:: Records provided

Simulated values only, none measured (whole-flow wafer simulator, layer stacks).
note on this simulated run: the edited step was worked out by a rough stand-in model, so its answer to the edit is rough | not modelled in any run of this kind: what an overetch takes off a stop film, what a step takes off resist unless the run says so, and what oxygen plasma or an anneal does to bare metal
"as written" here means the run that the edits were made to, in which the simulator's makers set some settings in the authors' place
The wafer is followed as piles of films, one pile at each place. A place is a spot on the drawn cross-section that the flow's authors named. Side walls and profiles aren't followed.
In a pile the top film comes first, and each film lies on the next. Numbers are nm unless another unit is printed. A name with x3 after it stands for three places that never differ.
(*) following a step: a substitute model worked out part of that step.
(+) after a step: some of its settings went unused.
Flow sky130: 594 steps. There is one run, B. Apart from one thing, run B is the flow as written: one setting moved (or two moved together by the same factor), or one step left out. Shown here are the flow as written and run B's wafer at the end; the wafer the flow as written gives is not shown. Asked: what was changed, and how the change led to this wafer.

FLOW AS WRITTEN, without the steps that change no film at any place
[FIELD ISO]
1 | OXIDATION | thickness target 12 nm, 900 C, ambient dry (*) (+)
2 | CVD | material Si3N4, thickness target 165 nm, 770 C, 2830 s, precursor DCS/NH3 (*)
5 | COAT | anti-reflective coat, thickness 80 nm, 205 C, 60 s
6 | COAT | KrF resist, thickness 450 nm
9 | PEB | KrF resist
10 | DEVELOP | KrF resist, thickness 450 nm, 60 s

::::

Work task
Write out exactly the lines from the beginning of the material above through the line with "9 | PEB | KrF resist", including both and omitting all others.

Exercise response
Simulated values only, none measured (whole-flow wafer simulator, layer stacks).
note on this simulated run: the edited step was worked out by a rough stand-in model, so its answer to the edit is rough | not modelled in any run of this kind: what an overetch takes off a stop film, what a step takes off resist unless the run says so, and what oxygen plasma or an anneal does to bare metal
"as written" here means the run that the edits were made to, in which the simulator's makers set some settings in the authors' place
The wafer is followed as piles of films, one pile at each place. A place is a spot on the drawn cross-section that the flow's authors named. Side walls and profiles aren't followed.
In a pile the top film comes first, and each film lies on the next. Numbers are nm unless another unit is printed. A name with x3 after it stands for three places that never differ.
(*) following a step: a substitute model worked out part of that step.
(+) after a step: some of its settings went unused.
Flow sky130: 594 steps. There is one run, B. Apart from one thing, run B is the flow as written: one setting moved (or two moved together by the same factor), or one step left out. Shown here are the flow as written and run B's wafer at the end; the wafer the flow as written gives is not shown. Asked: what was changed, and how the change led to this wafer.

FLOW AS WRITTEN, without the steps that change no film at any place
[FIELD ISO]
1 | OXIDATION | thickness target 12 nm, 900 C, ambient dry (*) (+)
2 | CVD | material Si3N4, thickness target 165 nm, 770 C, 2830 s, precursor DCS/NH3 (*)
5 | COAT | anti-reflective coat, thickness 80 nm, 205 C, 60 s
6 | COAT | KrF resist, thickness 450 nm
9 | PEB | KrF resist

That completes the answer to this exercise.